→ Requirement:
From the entries that follow, copy exactly the lines beginning at the line holding "25: CONFORMAL_DEP (material SiN; thk nm 10)" and continuing through the line holding "30: CMP (height nm 35)".

++++ Data for review ++++

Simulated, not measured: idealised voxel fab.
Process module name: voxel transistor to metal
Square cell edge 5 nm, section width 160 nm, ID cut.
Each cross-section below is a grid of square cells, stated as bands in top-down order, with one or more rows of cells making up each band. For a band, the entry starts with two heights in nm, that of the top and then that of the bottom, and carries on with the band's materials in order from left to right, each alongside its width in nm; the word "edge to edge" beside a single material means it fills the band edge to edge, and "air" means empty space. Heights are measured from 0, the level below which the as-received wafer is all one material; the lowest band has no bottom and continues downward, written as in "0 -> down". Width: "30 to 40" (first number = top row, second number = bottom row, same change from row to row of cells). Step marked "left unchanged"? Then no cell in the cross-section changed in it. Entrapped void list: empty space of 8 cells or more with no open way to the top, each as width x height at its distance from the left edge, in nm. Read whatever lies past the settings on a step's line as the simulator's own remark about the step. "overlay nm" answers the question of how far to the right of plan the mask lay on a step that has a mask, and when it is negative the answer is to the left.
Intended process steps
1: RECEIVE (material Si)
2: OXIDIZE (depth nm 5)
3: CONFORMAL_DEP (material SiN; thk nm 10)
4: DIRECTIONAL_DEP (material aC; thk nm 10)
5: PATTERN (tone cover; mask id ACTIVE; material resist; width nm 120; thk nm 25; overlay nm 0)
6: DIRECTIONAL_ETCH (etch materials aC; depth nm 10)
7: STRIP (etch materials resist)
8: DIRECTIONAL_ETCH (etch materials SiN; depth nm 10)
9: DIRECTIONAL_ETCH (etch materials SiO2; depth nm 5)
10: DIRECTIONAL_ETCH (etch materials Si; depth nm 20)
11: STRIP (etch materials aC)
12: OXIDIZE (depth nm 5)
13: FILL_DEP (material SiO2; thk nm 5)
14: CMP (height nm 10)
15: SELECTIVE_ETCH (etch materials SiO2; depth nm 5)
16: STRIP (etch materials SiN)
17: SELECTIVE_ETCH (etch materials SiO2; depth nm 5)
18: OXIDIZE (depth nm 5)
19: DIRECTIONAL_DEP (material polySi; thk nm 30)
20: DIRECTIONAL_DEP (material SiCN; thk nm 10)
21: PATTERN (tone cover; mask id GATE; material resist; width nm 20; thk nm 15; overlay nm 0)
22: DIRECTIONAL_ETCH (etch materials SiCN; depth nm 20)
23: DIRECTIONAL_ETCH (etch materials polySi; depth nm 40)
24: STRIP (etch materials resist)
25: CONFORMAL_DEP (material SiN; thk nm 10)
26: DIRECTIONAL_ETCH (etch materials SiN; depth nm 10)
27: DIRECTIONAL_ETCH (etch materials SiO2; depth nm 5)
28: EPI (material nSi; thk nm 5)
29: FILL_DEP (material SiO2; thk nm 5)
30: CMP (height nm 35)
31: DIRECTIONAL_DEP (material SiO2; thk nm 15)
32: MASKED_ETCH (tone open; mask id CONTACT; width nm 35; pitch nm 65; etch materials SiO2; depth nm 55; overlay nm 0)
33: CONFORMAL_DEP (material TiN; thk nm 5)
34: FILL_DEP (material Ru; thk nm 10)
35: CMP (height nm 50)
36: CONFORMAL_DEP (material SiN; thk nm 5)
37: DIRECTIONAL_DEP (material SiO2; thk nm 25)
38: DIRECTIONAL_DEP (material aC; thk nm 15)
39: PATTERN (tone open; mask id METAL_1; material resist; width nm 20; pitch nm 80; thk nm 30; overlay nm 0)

++++

→ Answer box:
25: CONFORMAL_DEP (material SiN; thk nm 10)
26: DIRECTIONAL_ETCH (etch materials SiN; depth nm 10)
27: DIRECTIONAL_ETCH (etch materials SiO2; depth nm 5)
28: EPI (material nSi; thk nm 5)
29: FILL_DEP (material SiO2; thk nm 5)
30: CMP (height nm 35)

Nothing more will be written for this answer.